[Assigned task]
Of the lines listed below, return exactly those that run from the line containing "You asked me" through the line containing "- The distance", both included.

[Data provided]
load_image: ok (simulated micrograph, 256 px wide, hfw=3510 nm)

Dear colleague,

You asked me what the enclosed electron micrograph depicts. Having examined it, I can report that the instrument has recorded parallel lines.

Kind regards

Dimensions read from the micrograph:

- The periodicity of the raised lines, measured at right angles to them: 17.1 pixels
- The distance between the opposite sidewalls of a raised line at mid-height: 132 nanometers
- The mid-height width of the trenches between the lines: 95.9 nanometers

[Exercise solution]
You asked me what the enclosed electron micrograph depicts. Having examined it, I can report that the instrument has recorded parallel lines.

Kind regards

Dimensions read from the micrograph:

- The periodicity of the raised lines, measured at right angles to them: 17.1 pixels
- The distance between the opposite sidewalls of a raised line at mid-height: 132 nanometers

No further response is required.